Records provided:
· · · · ·

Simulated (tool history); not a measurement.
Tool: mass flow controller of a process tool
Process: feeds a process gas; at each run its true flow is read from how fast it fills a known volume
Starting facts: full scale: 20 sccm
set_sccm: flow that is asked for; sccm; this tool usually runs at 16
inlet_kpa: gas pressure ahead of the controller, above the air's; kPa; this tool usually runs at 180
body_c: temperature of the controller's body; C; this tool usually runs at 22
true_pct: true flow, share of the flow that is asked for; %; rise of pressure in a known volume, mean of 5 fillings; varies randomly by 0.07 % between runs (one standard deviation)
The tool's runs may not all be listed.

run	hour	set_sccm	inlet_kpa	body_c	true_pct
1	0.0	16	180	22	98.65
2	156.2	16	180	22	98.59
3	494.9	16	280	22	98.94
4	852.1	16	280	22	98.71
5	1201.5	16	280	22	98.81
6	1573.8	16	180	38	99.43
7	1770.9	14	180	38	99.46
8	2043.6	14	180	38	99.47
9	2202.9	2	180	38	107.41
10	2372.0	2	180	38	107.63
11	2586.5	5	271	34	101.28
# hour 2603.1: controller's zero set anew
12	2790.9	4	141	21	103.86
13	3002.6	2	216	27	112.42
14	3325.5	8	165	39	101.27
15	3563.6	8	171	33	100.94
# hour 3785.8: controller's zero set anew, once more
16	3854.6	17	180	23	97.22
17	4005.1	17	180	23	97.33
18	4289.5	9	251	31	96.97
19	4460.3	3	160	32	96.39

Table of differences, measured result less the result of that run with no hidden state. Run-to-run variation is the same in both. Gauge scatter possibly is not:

· · · · ·

Activity:
Set down exactly the lines that begin the records and continue through the line bearing "inlet_kpa: gas pressure"; include both ends.

Response area:
Simulated (tool history); not a measurement.
Tool: mass flow controller of a process tool
Process: feeds a process gas; at each run its true flow is read from how fast it fills a known volume
Starting facts: full scale: 20 sccm
set_sccm: flow that is asked for; sccm; this tool usually runs at 16
inlet_kpa: gas pressure ahead of the controller, above the air's; kPa; this tool usually runs at 180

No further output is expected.